#### REQUIREMENT:
Reproduce exactly the lines below, from the first through the one containing "Candidate: I'd say", and nothing more.

#### AVAILABLE DATA:
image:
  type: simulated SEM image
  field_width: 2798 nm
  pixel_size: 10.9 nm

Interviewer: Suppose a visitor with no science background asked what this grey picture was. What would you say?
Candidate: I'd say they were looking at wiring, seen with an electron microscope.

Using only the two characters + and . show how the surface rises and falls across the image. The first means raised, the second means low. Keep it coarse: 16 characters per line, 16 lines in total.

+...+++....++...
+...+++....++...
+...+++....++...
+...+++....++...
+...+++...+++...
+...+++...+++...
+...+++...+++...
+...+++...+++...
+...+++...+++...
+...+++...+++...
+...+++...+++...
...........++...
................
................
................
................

#### EXERCISE RESPONSE:
image:
  type: simulated SEM image
  field_width: 2798 nm
  pixel_size: 10.9 nm

Interviewer: Suppose a visitor with no science background asked what this grey picture was. What would you say?
Candidate: I'd say they were looking at wiring, seen with an electron microscope.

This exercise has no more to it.